**Listed records:**
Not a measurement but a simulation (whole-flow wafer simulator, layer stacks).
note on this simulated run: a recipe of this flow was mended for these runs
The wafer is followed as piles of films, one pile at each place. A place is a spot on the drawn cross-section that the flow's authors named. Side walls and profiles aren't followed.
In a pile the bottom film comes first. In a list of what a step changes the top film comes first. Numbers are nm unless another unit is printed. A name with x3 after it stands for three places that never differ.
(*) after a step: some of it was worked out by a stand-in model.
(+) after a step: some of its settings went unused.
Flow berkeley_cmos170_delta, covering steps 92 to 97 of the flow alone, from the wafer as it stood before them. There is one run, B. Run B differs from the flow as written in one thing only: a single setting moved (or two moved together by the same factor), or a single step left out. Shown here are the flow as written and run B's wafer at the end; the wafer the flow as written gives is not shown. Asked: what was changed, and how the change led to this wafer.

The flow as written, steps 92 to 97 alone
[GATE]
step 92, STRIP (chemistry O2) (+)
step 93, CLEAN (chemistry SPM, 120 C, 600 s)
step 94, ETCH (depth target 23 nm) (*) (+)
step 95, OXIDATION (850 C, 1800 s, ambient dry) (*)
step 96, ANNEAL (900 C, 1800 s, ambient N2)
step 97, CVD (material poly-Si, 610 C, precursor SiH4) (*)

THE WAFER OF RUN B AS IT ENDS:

**Assignment:**
Word for word, copy out the entries.

**Written solution:**
Not a measurement but a simulation (whole-flow wafer simulator, layer stacks).
note on this simulated run: a recipe of this flow was mended for these runs
The wafer is followed as piles of films, one pile at each place. A place is a spot on the drawn cross-section that the flow's authors named. Side walls and profiles aren't followed.
In a pile the bottom film comes first. In a list of what a step changes the top film comes first. Numbers are nm unless another unit is printed. A name with x3 after it stands for three places that never differ.
(*) after a step: some of it was worked out by a stand-in model.
(+) after a step: some of its settings went unused.
Flow berkeley_cmos170_delta, covering steps 92 to 97 of the flow alone, from the wafer as it stood before them. There is one run, B. Run B differs from the flow as written in one thing only: a single setting moved (or two moved together by the same factor), or a single step left out. Shown here are the flow as written and run B's wafer at the end; the wafer the flow as written gives is not shown. Asked: what was changed, and how the change led to this wafer.

The flow as written, steps 92 to 97 alone
[GATE]
step 92, STRIP (chemistry O2) (+)
step 93, CLEAN (chemistry SPM, 120 C, 600 s)
step 94, ETCH (depth target 23 nm) (*) (+)
step 95, OXIDATION (850 C, 1800 s, ambient dry) (*)
step 96, ANNEAL (900 C, 1800 s, ambient N2)
step 97, CVD (material poly-Si, 610 C, precursor SiH4) (*)

THE WAFER OF RUN B AS IT ENDS:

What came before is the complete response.